**WORK ORDER**
Copy, word for word, the lines of the entries below between the one with "C3: hours since" and the one with "Run 2, day 4.333: usual", inclusive, and leave out everything else.

**GIVEN DATA**
+++
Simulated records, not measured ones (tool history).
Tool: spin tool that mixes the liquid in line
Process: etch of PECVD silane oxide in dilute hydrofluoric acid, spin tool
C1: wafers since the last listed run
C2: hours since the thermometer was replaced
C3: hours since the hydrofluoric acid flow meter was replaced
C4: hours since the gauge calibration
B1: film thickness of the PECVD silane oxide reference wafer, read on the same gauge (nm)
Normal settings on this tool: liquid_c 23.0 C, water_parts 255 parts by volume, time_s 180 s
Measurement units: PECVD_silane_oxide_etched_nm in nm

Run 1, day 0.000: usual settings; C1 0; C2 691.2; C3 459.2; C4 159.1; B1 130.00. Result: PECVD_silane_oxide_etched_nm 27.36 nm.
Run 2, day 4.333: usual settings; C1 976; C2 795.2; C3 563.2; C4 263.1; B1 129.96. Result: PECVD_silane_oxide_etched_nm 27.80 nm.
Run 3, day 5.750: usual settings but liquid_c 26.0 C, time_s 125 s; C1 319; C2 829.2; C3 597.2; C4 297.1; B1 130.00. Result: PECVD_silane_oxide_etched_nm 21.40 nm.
+++

**TASK OUTPUT**
C3: hours since the hydrofluoric acid flow meter was replaced
C4: hours since the gauge calibration
B1: film thickness of the PECVD silane oxide reference wafer, read on the same gauge (nm)
Normal settings on this tool: liquid_c 23.0 C, water_parts 255 parts by volume, time_s 180 s
Measurement units: PECVD_silane_oxide_etched_nm in nm

Run 1, day 0.000: usual settings; C1 0; C2 691.2; C3 459.2; C4 159.1; B1 130.00. Result: PECVD_silane_oxide_etched_nm 27.36 nm.
Run 2, day 4.333: usual settings; C1 976; C2 795.2; C3 563.2; C4 263.1; B1 129.96. Result: PECVD_silane_oxide_etched_nm 27.80 nm.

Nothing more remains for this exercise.